Work order:
Print the first line of the records below and every line after it, up to and including the line with "S3: time in the liquid; s; normal value 60". Print nothing else.

Provided material:
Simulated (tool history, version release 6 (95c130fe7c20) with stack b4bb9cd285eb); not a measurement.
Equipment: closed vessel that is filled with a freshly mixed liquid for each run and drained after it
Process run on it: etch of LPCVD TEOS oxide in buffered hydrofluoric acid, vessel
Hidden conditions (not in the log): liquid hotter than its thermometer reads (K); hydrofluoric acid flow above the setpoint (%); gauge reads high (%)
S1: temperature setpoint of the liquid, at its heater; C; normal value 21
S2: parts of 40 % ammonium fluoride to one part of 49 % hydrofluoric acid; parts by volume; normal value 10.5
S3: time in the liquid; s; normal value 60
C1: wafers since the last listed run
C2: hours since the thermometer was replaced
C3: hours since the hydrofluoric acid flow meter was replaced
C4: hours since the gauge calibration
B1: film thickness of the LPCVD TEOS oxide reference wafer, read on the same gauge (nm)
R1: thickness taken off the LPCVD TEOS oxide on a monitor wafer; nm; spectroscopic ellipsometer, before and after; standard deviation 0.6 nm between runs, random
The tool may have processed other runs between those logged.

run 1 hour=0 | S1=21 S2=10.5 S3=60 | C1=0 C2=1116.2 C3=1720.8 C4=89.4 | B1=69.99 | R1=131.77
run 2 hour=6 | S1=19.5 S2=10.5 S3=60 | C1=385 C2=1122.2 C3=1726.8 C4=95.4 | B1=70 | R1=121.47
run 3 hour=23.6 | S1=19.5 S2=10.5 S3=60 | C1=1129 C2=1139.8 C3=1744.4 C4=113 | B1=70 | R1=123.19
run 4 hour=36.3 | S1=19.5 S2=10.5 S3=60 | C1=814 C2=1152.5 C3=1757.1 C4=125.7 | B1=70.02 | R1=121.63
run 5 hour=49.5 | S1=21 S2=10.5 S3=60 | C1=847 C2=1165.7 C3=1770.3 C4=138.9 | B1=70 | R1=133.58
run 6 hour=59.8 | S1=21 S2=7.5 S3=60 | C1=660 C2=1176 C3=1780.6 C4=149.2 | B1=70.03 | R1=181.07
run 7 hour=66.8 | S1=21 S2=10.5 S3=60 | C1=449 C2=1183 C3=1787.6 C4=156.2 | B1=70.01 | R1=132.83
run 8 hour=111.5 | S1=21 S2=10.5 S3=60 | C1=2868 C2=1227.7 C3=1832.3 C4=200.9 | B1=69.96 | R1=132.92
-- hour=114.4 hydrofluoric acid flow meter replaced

Answer space:
Simulated (tool history, version release 6 (95c130fe7c20) with stack b4bb9cd285eb); not a measurement.
Equipment: closed vessel that is filled with a freshly mixed liquid for each run and drained after it
Process run on it: etch of LPCVD TEOS oxide in buffered hydrofluoric acid, vessel
Hidden conditions (not in the log): liquid hotter than its thermometer reads (K); hydrofluoric acid flow above the setpoint (%); gauge reads high (%)
S1: temperature setpoint of the liquid, at its heater; C; normal value 21
S2: parts of 40 % ammonium fluoride to one part of 49 % hydrofluoric acid; parts by volume; normal value 10.5
S3: time in the liquid; s; normal value 60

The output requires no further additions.